Exercise. In the entries below, find the line with "WAFERS WITH THEIR CHAMBER" and print exactly every line from there up to and including the line with "SIGNATURES (means of the wafers above)", with no other lines.

◆ ◆ ◆ ◆ ◆

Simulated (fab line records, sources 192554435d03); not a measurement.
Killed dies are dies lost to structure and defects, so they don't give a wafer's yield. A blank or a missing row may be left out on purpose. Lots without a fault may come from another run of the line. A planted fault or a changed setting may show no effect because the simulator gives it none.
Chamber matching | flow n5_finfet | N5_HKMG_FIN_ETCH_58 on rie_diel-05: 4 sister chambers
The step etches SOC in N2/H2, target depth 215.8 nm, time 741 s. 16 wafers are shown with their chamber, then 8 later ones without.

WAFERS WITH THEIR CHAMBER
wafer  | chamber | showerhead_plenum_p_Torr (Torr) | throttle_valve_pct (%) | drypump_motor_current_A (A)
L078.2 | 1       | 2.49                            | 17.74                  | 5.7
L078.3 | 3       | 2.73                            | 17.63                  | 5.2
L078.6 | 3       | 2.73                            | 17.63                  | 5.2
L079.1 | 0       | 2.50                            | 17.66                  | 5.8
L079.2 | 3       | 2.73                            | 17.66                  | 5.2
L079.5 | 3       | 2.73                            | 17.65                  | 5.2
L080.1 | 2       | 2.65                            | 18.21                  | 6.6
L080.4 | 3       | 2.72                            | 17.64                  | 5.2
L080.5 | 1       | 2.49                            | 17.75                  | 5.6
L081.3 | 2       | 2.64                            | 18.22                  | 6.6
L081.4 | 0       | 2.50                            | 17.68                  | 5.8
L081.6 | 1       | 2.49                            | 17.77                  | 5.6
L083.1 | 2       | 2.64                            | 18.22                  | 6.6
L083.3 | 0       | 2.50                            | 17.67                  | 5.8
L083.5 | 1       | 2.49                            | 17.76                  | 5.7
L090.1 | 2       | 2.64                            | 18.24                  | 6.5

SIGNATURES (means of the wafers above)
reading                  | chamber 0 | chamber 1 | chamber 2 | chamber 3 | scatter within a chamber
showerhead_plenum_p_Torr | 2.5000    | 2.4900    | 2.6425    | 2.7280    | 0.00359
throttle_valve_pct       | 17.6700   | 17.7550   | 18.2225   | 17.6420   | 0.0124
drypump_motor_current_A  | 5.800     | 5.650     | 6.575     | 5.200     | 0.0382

◆ ◆ ◆ ◆ ◆

Response area.
WAFERS WITH THEIR CHAMBER
wafer  | chamber | showerhead_plenum_p_Torr (Torr) | throttle_valve_pct (%) | drypump_motor_current_A (A)
L078.2 | 1       | 2.49                            | 17.74                  | 5.7
L078.3 | 3       | 2.73                            | 17.63                  | 5.2
L078.6 | 3       | 2.73                            | 17.63                  | 5.2
L079.1 | 0       | 2.50                            | 17.66                  | 5.8
L079.2 | 3       | 2.73                            | 17.66                  | 5.2
L079.5 | 3       | 2.73                            | 17.65                  | 5.2
L080.1 | 2       | 2.65                            | 18.21                  | 6.6
L080.4 | 3       | 2.72                            | 17.64                  | 5.2
L080.5 | 1       | 2.49                            | 17.75                  | 5.6
L081.3 | 2       | 2.64                            | 18.22                  | 6.6
L081.4 | 0       | 2.50                            | 17.68                  | 5.8
L081.6 | 1       | 2.49                            | 17.77                  | 5.6
L083.1 | 2       | 2.64                            | 18.22                  | 6.6
L083.3 | 0       | 2.50                            | 17.67                  | 5.8
L083.5 | 1       | 2.49                            | 17.76                  | 5.7
L090.1 | 2       | 2.64                            | 18.24                  | 6.5

SIGNATURES (means of the wafers above)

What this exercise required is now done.